In the records below, find the line that contains "run 12 day=12.742" and the line that contains "run 17 day=17.633". Set down exactly those lines and every line between them, and nothing more.

Given data
────

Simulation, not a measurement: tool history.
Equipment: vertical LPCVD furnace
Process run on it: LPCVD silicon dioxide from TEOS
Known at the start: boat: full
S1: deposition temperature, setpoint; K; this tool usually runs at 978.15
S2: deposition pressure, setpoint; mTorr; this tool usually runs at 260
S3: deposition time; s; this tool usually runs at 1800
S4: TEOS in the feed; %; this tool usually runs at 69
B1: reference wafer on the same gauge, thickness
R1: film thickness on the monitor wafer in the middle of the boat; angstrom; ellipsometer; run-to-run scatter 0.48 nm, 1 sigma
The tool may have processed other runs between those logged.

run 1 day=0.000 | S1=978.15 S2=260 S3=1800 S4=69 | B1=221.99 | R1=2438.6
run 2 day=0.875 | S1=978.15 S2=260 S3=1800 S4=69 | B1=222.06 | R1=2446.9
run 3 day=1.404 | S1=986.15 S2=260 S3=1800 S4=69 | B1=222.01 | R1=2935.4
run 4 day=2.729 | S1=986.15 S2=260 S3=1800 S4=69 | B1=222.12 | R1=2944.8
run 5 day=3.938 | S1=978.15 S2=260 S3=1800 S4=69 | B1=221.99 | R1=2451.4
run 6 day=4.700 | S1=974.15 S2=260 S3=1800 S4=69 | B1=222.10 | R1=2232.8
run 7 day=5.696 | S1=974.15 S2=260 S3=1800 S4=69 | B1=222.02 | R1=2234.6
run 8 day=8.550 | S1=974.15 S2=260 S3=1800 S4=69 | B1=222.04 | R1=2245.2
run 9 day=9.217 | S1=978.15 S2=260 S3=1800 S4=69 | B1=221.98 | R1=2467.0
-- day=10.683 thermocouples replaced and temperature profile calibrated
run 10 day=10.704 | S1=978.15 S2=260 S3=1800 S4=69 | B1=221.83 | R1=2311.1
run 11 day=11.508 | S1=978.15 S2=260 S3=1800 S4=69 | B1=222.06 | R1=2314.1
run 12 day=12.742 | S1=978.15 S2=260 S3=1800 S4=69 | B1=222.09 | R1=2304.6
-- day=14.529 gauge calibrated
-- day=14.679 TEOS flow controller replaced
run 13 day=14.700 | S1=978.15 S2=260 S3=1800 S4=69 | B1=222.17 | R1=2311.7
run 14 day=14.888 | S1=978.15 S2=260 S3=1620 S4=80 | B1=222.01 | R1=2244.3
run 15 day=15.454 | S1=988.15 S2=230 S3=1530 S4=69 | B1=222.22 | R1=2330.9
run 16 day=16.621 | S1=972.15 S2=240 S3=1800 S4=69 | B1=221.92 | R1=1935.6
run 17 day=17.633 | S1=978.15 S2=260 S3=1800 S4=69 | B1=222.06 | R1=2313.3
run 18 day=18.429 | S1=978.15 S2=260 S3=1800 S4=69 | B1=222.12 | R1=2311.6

────

Answer space
run 12 day=12.742 | S1=978.15 S2=260 S3=1800 S4=69 | B1=222.09 | R1=2304.6
-- day=14.529 gauge calibrated
-- day=14.679 TEOS flow controller replaced
run 13 day=14.700 | S1=978.15 S2=260 S3=1800 S4=69 | B1=222.17 | R1=2311.7
run 14 day=14.888 | S1=978.15 S2=260 S3=1620 S4=80 | B1=222.01 | R1=2244.3
run 15 day=15.454 | S1=988.15 S2=230 S3=1530 S4=69 | B1=222.22 | R1=2330.9
run 16 day=16.621 | S1=972.15 S2=240 S3=1800 S4=69 | B1=221.92 | R1=1935.6
run 17 day=17.633 | S1=978.15 S2=260 S3=1800 S4=69 | B1=222.06 | R1=2313.3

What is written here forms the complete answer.